**Assigned task**: Using the data that follows, return exactly the lines from the one that contains "Bottom layer: name only" through the one that contains "Reported sequence: HfO2", ends included.

☆ ☆ ☆ ☆ ☆ ☆ ☆
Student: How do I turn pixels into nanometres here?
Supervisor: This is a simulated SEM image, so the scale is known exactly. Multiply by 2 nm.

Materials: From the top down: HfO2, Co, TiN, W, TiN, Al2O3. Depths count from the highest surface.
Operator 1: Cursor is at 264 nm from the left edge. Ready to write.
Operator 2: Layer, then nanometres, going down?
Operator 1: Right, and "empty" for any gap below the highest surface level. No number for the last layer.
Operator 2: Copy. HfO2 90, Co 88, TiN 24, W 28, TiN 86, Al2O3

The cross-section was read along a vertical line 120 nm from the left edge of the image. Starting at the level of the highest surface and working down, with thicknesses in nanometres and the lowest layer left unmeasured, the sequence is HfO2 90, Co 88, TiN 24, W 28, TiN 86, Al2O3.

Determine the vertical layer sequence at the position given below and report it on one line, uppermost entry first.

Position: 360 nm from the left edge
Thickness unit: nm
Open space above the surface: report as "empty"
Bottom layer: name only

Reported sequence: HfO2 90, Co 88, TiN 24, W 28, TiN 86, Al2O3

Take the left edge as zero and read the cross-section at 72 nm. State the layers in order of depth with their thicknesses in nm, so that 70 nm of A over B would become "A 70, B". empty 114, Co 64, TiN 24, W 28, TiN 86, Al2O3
☆ ☆ ☆ ☆ ☆ ☆ ☆

**Your response**:
Bottom layer: name only

Reported sequence: HfO2 90, Co 88, TiN 24, W 28, TiN 86, Al2O3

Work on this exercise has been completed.